Could you set down exactly the lines of the data below, starting at the one that holds "5 op MASKED_ETCH" and ending at the one that holds "65 to 60: SiCN throughout", both included, and only those?

[PROVIDED RECORDS]
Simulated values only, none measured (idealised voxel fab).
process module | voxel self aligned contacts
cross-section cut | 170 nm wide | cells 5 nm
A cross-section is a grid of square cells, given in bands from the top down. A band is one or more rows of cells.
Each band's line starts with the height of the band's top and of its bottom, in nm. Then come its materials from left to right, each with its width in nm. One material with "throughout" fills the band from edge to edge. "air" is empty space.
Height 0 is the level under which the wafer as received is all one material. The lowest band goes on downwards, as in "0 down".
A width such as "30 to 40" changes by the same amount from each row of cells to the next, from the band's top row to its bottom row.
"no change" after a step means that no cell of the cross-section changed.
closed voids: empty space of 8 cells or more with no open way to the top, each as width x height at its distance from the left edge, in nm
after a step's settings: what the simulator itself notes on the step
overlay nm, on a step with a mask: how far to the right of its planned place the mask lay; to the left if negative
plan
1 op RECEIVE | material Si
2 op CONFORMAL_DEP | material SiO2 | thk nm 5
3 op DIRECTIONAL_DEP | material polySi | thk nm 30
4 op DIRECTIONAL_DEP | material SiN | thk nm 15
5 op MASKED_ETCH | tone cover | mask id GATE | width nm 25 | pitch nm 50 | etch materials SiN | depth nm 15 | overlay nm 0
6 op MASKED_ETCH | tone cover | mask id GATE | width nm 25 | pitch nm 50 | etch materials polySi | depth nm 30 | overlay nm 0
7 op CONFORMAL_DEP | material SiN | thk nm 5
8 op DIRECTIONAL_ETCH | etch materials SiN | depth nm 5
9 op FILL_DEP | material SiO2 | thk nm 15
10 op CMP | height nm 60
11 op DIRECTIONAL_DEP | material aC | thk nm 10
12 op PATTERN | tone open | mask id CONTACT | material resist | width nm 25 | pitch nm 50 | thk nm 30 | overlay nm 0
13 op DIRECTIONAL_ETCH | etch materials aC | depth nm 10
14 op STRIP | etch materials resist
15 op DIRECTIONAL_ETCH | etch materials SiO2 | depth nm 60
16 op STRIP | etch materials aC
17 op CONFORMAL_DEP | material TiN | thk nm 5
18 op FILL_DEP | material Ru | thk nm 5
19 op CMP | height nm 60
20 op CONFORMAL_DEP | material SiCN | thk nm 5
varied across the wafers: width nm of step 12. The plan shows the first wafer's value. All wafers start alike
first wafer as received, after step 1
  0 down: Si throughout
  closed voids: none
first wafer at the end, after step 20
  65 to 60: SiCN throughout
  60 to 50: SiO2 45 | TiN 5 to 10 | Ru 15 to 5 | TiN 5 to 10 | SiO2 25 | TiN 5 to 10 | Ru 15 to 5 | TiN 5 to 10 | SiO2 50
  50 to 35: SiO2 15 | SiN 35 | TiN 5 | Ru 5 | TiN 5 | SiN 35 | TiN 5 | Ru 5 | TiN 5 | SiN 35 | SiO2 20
[/PROVIDED RECORDS]

EXPECTED ANSWER ::
5 op MASKED_ETCH | tone cover | mask id GATE | width nm 25 | pitch nm 50 | etch materials SiN | depth nm 15 | overlay nm 0
6 op MASKED_ETCH | tone cover | mask id GATE | width nm 25 | pitch nm 50 | etch materials polySi | depth nm 30 | overlay nm 0
7 op CONFORMAL_DEP | material SiN | thk nm 5
8 op DIRECTIONAL_ETCH | etch materials SiN | depth nm 5
9 op FILL_DEP | material SiO2 | thk nm 15
10 op CMP | height nm 60
11 op DIRECTIONAL_DEP | material aC | thk nm 10
12 op PATTERN | tone open | mask id CONTACT | material resist | width nm 25 | pitch nm 50 | thk nm 30 | overlay nm 0
13 op DIRECTIONAL_ETCH | etch materials aC | depth nm 10
14 op STRIP | etch materials resist
15 op DIRECTIONAL_ETCH | etch materials SiO2 | depth nm 60
16 op STRIP | etch materials aC
17 op CONFORMAL_DEP | material TiN | thk nm 5
18 op FILL_DEP | material Ru | thk nm 5
19 op CMP | height nm 60
20 op CONFORMAL_DEP | material SiCN | thk nm 5
varied across the wafers: width nm of step 12. The plan shows the first wafer's value. All wafers start alike
first wafer as received, after step 1
  0 down: Si throughout
  closed voids: none
first wafer at the end, after step 20
  65 to 60: SiCN throughout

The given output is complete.